Information provided
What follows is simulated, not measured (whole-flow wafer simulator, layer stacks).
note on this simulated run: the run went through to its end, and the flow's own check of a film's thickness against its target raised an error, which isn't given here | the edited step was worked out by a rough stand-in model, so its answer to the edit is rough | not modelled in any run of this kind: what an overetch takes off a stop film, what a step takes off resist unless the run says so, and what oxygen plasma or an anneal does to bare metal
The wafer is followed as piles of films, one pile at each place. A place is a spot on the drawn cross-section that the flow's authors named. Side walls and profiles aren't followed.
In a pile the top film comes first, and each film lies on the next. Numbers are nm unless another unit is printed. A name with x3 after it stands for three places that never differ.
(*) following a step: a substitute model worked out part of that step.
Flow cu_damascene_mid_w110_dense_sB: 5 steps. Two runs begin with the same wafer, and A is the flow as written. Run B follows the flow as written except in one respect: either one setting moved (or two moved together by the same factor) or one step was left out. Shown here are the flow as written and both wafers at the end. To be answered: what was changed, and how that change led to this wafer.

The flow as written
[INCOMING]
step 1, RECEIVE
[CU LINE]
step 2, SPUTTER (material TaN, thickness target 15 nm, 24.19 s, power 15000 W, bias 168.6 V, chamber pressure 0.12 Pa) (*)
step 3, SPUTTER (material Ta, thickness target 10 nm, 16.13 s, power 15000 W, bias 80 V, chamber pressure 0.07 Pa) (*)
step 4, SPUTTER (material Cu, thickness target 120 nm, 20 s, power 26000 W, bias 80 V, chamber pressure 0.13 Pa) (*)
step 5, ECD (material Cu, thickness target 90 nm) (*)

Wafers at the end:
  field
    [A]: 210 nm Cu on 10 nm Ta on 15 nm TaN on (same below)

Required action
Every line of the listing above is to be repeated exactly as written.

Exercise response
What follows is simulated, not measured (whole-flow wafer simulator, layer stacks).
note on this simulated run: the run went through to its end, and the flow's own check of a film's thickness against its target raised an error, which isn't given here | the edited step was worked out by a rough stand-in model, so its answer to the edit is rough | not modelled in any run of this kind: what an overetch takes off a stop film, what a step takes off resist unless the run says so, and what oxygen plasma or an anneal does to bare metal
The wafer is followed as piles of films, one pile at each place. A place is a spot on the drawn cross-section that the flow's authors named. Side walls and profiles aren't followed.
In a pile the top film comes first, and each film lies on the next. Numbers are nm unless another unit is printed. A name with x3 after it stands for three places that never differ.
(*) following a step: a substitute model worked out part of that step.
Flow cu_damascene_mid_w110_dense_sB: 5 steps. Two runs begin with the same wafer, and A is the flow as written. Run B follows the flow as written except in one respect: either one setting moved (or two moved together by the same factor) or one step was left out. Shown here are the flow as written and both wafers at the end. To be answered: what was changed, and how that change led to this wafer.

The flow as written
[INCOMING]
step 1, RECEIVE
[CU LINE]
step 2, SPUTTER (material TaN, thickness target 15 nm, 24.19 s, power 15000 W, bias 168.6 V, chamber pressure 0.12 Pa) (*)
step 3, SPUTTER (material Ta, thickness target 10 nm, 16.13 s, power 15000 W, bias 80 V, chamber pressure 0.07 Pa) (*)
step 4, SPUTTER (material Cu, thickness target 120 nm, 20 s, power 26000 W, bias 80 V, chamber pressure 0.13 Pa) (*)
step 5, ECD (material Cu, thickness target 90 nm) (*)

Wafers at the end:
  field
    [A]: 210 nm Cu on 10 nm Ta on 15 nm TaN on (same below)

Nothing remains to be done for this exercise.